## [WORK TASK]
Taking the line with "Just tell them" as the first and the line with "Authors: We have added the map below." as the last, set down exactly every line in that range from the entries below, and no more.

# # #

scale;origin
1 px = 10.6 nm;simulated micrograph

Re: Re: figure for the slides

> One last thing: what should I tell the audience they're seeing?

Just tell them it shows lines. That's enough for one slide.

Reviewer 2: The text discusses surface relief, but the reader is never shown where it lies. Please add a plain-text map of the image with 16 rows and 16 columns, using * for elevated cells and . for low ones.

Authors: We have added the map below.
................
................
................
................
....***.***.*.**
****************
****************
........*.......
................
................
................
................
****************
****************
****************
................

# # #

## [YOUR SOLUTION]
Just tell them it shows lines. That's enough for one slide.

Reviewer 2: The text discusses surface relief, but the reader is never shown where it lies. Please add a plain-text map of the image with 16 rows and 16 columns, using * for elevated cells and . for low ones.

Authors: We have added the map below.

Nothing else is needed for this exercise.